*Activity*.
Retype the entries in full, exactly.

*** Opening Information provided ***

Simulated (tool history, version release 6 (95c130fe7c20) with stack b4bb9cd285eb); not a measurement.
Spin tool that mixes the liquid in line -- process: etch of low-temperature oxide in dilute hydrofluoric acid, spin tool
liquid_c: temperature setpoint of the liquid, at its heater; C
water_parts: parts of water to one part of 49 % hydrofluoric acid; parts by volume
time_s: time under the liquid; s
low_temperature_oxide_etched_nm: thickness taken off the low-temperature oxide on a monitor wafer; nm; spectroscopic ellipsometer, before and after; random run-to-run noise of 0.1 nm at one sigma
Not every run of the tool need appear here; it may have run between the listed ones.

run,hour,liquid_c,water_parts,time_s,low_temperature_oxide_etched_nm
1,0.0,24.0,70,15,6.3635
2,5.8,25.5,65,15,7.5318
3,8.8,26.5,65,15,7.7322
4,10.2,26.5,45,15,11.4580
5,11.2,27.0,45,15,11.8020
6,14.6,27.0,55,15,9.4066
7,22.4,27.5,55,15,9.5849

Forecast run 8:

*** Closing Information provided ***

*Solution*.
Simulated (tool history, version release 6 (95c130fe7c20) with stack b4bb9cd285eb); not a measurement.
Spin tool that mixes the liquid in line -- process: etch of low-temperature oxide in dilute hydrofluoric acid, spin tool
liquid_c: temperature setpoint of the liquid, at its heater; C
water_parts: parts of water to one part of 49 % hydrofluoric acid; parts by volume
time_s: time under the liquid; s
low_temperature_oxide_etched_nm: thickness taken off the low-temperature oxide on a monitor wafer; nm; spectroscopic ellipsometer, before and after; random run-to-run noise of 0.1 nm at one sigma
Not every run of the tool need appear here; it may have run between the listed ones.

run,hour,liquid_c,water_parts,time_s,low_temperature_oxide_etched_nm
1,0.0,24.0,70,15,6.3635
2,5.8,25.5,65,15,7.5318
3,8.8,26.5,65,15,7.7322
4,10.2,26.5,45,15,11.4580
5,11.2,27.0,45,15,11.8020
6,14.6,27.0,55,15,9.4066
7,22.4,27.5,55,15,9.5849

Forecast run 8:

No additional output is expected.